::::::::
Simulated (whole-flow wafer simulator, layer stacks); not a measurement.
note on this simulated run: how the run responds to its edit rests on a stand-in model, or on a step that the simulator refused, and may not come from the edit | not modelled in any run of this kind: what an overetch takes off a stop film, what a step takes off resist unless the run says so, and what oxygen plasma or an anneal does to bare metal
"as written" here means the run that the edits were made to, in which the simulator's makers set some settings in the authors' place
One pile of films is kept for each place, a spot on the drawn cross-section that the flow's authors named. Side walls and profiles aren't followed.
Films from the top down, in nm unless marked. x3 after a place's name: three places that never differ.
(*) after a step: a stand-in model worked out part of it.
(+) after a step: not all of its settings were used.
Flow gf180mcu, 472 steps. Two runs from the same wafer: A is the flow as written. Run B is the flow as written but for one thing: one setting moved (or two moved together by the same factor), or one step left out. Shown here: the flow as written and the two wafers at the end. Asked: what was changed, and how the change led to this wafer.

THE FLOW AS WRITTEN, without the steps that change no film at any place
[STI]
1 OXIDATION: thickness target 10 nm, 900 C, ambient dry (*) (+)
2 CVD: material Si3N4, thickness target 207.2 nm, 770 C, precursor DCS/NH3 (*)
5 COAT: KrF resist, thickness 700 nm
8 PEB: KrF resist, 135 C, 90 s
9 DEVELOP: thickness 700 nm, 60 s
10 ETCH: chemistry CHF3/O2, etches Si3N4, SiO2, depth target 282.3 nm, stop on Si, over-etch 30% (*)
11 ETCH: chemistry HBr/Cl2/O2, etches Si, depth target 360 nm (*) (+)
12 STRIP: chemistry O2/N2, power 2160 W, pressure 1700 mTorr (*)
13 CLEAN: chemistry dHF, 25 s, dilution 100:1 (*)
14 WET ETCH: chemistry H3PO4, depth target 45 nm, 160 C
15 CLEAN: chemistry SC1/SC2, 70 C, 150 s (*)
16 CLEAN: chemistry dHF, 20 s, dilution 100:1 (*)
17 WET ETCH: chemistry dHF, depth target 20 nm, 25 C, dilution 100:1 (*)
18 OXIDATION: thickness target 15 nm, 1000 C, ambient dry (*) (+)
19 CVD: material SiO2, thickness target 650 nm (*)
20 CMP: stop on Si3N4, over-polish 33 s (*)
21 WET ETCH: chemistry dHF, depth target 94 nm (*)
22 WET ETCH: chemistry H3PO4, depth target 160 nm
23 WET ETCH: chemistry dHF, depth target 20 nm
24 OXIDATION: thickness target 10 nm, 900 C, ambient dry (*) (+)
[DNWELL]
::::::::

Work order → Please transcribe only the lines in the records above running from the line that has "(*) after a" through the line that has "16 CLEAN: chemistry", both included, exactly as they appear.

Exercise response →
(*) after a step: a stand-in model worked out part of it.
(+) after a step: not all of its settings were used.
Flow gf180mcu, 472 steps. Two runs from the same wafer: A is the flow as written. Run B is the flow as written but for one thing: one setting moved (or two moved together by the same factor), or one step left out. Shown here: the flow as written and the two wafers at the end. Asked: what was changed, and how the change led to this wafer.

THE FLOW AS WRITTEN, without the steps that change no film at any place
[STI]
1 OXIDATION: thickness target 10 nm, 900 C, ambient dry (*) (+)
2 CVD: material Si3N4, thickness target 207.2 nm, 770 C, precursor DCS/NH3 (*)
5 COAT: KrF resist, thickness 700 nm
8 PEB: KrF resist, 135 C, 90 s
9 DEVELOP: thickness 700 nm, 60 s
10 ETCH: chemistry CHF3/O2, etches Si3N4, SiO2, depth target 282.3 nm, stop on Si, over-etch 30% (*)
11 ETCH: chemistry HBr/Cl2/O2, etches Si, depth target 360 nm (*) (+)
12 STRIP: chemistry O2/N2, power 2160 W, pressure 1700 mTorr (*)
13 CLEAN: chemistry dHF, 25 s, dilution 100:1 (*)
14 WET ETCH: chemistry H3PO4, depth target 45 nm, 160 C
15 CLEAN: chemistry SC1/SC2, 70 C, 150 s (*)
16 CLEAN: chemistry dHF, 20 s, dilution 100:1 (*)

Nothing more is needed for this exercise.